◆ **WORK ORDER**
Beginning with the first line of the data below, reproduce every line unchanged, ending with the line that holds "- SFQ_TRILAYER_I1_VIA_LITHO_PEB_052: peb".

◆ **PROVIDED INFORMATION**
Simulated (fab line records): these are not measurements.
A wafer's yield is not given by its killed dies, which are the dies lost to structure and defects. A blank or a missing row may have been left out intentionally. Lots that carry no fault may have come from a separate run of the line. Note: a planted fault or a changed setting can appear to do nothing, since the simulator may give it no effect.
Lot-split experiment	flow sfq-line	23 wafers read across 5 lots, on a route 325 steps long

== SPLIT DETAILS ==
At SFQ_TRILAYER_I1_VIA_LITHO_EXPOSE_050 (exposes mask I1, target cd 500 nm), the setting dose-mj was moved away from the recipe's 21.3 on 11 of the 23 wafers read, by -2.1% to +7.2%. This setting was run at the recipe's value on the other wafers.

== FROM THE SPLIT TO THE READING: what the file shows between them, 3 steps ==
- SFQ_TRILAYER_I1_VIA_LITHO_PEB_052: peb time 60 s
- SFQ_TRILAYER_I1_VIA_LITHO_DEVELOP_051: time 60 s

◆ **WRITTEN RESPONSE**
Simulated (fab line records): these are not measurements.
A wafer's yield is not given by its killed dies, which are the dies lost to structure and defects. A blank or a missing row may have been left out intentionally. Lots that carry no fault may have come from a separate run of the line. Note: a planted fault or a changed setting can appear to do nothing, since the simulator may give it no effect.
Lot-split experiment	flow sfq-line	23 wafers read across 5 lots, on a route 325 steps long

== SPLIT DETAILS ==
At SFQ_TRILAYER_I1_VIA_LITHO_EXPOSE_050 (exposes mask I1, target cd 500 nm), the setting dose-mj was moved away from the recipe's 21.3 on 11 of the 23 wafers read, by -2.1% to +7.2%. This setting was run at the recipe's value on the other wafers.

== FROM THE SPLIT TO THE READING: what the file shows between them, 3 steps ==
- SFQ_TRILAYER_I1_VIA_LITHO_PEB_052: peb time 60 s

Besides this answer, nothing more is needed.